BRIEF – In the data below, find the line containing "21.2 | 145.33 |", then set down that line and every later line up to and including the line containing "680 | 21.2 | ? |", exactly.

►
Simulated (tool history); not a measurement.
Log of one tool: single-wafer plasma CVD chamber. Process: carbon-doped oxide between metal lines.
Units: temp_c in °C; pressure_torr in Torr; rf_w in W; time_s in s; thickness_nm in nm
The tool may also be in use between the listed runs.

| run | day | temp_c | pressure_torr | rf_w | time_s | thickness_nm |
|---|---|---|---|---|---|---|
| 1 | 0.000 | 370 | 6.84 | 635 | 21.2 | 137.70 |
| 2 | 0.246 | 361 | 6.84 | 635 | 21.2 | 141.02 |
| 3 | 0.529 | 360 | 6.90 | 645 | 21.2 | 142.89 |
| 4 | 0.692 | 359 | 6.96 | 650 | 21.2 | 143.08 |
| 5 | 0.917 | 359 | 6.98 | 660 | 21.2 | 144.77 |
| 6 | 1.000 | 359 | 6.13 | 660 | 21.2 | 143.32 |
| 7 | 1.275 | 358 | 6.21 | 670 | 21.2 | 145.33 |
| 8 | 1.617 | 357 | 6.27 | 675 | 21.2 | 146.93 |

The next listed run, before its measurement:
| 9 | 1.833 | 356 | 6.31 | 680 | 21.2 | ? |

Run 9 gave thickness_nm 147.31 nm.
◄

ANSWER SPACE –
| 7 | 1.275 | 358 | 6.21 | 670 | 21.2 | 145.33 |
| 8 | 1.617 | 357 | 6.27 | 675 | 21.2 | 146.93 |

The next listed run, before its measurement:
| 9 | 1.833 | 356 | 6.31 | 680 | 21.2 | ? |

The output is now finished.